- _ASSIGNMENT_:
Which lines below fall between the one containing "Divide the middle" and the one containing "HHHHHLLHHHHHLLLHHHHHLLHHHHHHHLHH"? Repeat them exactly, counting both of those lines, and add nothing else.

______________________________

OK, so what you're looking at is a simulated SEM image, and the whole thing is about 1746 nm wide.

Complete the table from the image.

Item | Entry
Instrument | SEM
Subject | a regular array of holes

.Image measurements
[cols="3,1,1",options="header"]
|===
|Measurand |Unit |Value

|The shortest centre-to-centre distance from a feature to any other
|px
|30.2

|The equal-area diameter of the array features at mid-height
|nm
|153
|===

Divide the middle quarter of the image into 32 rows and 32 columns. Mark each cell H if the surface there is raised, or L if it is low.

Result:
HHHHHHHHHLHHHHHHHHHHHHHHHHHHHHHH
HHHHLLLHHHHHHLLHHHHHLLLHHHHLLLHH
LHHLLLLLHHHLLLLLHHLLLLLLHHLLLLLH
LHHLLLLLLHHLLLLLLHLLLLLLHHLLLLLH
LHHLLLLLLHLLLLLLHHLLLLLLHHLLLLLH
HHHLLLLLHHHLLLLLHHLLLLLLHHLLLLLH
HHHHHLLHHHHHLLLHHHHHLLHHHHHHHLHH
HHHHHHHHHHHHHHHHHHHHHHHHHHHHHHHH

______________________________

- _RESPONSE BOX_:
Divide the middle quarter of the image into 32 rows and 32 columns. Mark each cell H if the surface there is raised, or L if it is low.

Result:
HHHHHHHHHLHHHHHHHHHHHHHHHHHHHHHH
HHHHLLLHHHHHHLLHHHHHLLLHHHHLLLHH
LHHLLLLLHHHLLLLLHHLLLLLLHHLLLLLH
LHHLLLLLLHHLLLLLLHLLLLLLHHLLLLLH
LHHLLLLLLHLLLLLLHHLLLLLLHHLLLLLH
HHHLLLLLHHHLLLLLHHLLLLLLHHLLLLLH
HHHHHLLHHHHHLLLHHHHHLLHHHHHHHLHH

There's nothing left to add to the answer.